Work task: Please provide the entries below again, word for word.

++++ Entries provided ++++

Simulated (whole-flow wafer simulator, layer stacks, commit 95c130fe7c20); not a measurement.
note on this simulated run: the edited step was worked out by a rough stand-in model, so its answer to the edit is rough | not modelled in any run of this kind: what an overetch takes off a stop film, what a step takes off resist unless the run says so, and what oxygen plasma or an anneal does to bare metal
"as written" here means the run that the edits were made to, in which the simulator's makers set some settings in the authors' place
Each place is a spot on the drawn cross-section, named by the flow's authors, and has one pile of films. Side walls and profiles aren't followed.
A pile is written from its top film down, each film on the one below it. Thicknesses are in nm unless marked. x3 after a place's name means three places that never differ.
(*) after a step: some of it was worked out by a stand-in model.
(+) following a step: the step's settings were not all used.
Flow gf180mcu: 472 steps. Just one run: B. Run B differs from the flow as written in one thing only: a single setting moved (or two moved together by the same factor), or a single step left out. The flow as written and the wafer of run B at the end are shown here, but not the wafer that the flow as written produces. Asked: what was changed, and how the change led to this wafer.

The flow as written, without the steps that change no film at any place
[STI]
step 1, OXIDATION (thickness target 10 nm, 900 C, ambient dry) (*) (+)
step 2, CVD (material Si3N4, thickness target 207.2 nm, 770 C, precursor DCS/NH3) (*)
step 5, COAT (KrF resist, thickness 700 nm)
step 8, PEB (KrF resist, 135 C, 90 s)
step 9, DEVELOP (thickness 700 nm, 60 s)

++++

Response box:
Simulated (whole-flow wafer simulator, layer stacks, commit 95c130fe7c20); not a measurement.
note on this simulated run: the edited step was worked out by a rough stand-in model, so its answer to the edit is rough | not modelled in any run of this kind: what an overetch takes off a stop film, what a step takes off resist unless the run says so, and what oxygen plasma or an anneal does to bare metal
"as written" here means the run that the edits were made to, in which the simulator's makers set some settings in the authors' place
Each place is a spot on the drawn cross-section, named by the flow's authors, and has one pile of films. Side walls and profiles aren't followed.
A pile is written from its top film down, each film on the one below it. Thicknesses are in nm unless marked. x3 after a place's name means three places that never differ.
(*) after a step: some of it was worked out by a stand-in model.
(+) following a step: the step's settings were not all used.
Flow gf180mcu: 472 steps. Just one run: B. Run B differs from the flow as written in one thing only: a single setting moved (or two moved together by the same factor), or a single step left out. The flow as written and the wafer of run B at the end are shown here, but not the wafer that the flow as written produces. Asked: what was changed, and how the change led to this wafer.

The flow as written, without the steps that change no film at any place
[STI]
step 1, OXIDATION (thickness target 10 nm, 900 C, ambient dry) (*) (+)
step 2, CVD (material Si3N4, thickness target 207.2 nm, 770 C, precursor DCS/NH3) (*)
step 5, COAT (KrF resist, thickness 700 nm)
step 8, PEB (KrF resist, 135 C, 90 s)
step 9, DEVELOP (thickness 700 nm, 60 s)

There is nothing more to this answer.